__GIVEN INFORMATION__.
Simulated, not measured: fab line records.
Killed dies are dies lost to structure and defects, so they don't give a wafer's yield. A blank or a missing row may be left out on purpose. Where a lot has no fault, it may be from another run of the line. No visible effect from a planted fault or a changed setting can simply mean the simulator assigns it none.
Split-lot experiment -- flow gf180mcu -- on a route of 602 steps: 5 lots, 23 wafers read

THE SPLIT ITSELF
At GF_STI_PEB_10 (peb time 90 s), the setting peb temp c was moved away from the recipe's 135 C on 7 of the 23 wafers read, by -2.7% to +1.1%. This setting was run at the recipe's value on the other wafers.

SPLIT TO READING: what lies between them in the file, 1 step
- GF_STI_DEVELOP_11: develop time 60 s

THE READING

__ASSIGNED TASK__. The full material has to be written out again exactly as shown.

__TASK SOLUTION__.
Simulated, not measured: fab line records.
Killed dies are dies lost to structure and defects, so they don't give a wafer's yield. A blank or a missing row may be left out on purpose. Where a lot has no fault, it may be from another run of the line. No visible effect from a planted fault or a changed setting can simply mean the simulator assigns it none.
Split-lot experiment -- flow gf180mcu -- on a route of 602 steps: 5 lots, 23 wafers read

THE SPLIT ITSELF
At GF_STI_PEB_10 (peb time 90 s), the setting peb temp c was moved away from the recipe's 135 C on 7 of the 23 wafers read, by -2.7% to +1.1%. This setting was run at the recipe's value on the other wafers.

SPLIT TO READING: what lies between them in the file, 1 step
- GF_STI_DEVELOP_11: develop time 60 s

THE READING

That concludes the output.